> _Work item_:
All of the entries are to be restated word for word.

> _Entries provided_:
------------------------
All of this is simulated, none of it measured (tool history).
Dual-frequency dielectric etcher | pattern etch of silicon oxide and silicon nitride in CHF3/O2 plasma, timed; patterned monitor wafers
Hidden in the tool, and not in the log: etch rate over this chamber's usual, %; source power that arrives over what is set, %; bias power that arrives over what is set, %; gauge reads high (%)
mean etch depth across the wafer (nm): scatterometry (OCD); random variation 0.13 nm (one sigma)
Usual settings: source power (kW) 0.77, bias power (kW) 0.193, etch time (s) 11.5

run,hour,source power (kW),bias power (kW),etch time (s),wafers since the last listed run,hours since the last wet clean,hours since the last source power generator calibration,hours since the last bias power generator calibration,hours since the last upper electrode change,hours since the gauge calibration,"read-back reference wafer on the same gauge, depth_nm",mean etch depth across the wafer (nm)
------------------------

> _Task result_:
All of this is simulated, none of it measured (tool history).
Dual-frequency dielectric etcher | pattern etch of silicon oxide and silicon nitride in CHF3/O2 plasma, timed; patterned monitor wafers
Hidden in the tool, and not in the log: etch rate over this chamber's usual, %; source power that arrives over what is set, %; bias power that arrives over what is set, %; gauge reads high (%)
mean etch depth across the wafer (nm): scatterometry (OCD); random variation 0.13 nm (one sigma)
Usual settings: source power (kW) 0.77, bias power (kW) 0.193, etch time (s) 11.5

run,hour,source power (kW),bias power (kW),etch time (s),wafers since the last listed run,hours since the last wet clean,hours since the last source power generator calibration,hours since the last bias power generator calibration,hours since the last upper electrode change,hours since the gauge calibration,"read-back reference wafer on the same gauge, depth_nm",mean etch depth across the wafer (nm)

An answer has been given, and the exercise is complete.